═══ Given data
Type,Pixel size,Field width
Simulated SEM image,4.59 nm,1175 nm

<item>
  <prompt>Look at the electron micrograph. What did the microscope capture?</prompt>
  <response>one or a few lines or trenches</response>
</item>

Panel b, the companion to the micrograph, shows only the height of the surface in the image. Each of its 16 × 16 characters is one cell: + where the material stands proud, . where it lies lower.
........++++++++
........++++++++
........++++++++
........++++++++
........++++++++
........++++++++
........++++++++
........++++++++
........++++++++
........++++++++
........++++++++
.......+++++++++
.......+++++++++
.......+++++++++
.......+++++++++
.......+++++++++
══════

Work task =
Your answer should be the lines above, from the line containing "<response>one or a" up to and including the line containing "Panel b, the", reproduced exactly and with nothing else.

Task response =
  <response>one or a few lines or trenches</response>
</item>

Panel b, the companion to the micrograph, shows only the height of the surface in the image. Each of its 16 × 16 characters is one cell: + where the material stands proud, . where it lies lower.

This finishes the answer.